> [BRIEF] Up to and including the line that contains "Notebook, SEM session.", return every line from the start of the data, unchanged.

> [DATASET EXTRACT]
###

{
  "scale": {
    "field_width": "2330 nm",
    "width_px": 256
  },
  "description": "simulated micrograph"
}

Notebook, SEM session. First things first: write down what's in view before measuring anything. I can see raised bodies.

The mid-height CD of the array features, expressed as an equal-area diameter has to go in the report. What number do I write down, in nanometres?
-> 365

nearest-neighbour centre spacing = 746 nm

###

> [PROBLEM SOLUTION]
{
  "scale": {
    "field_width": "2330 nm",
    "width_px": 256
  },
  "description": "simulated micrograph"
}

Notebook, SEM session. First things first: write down what's in view before measuring anything. I can see raised bodies.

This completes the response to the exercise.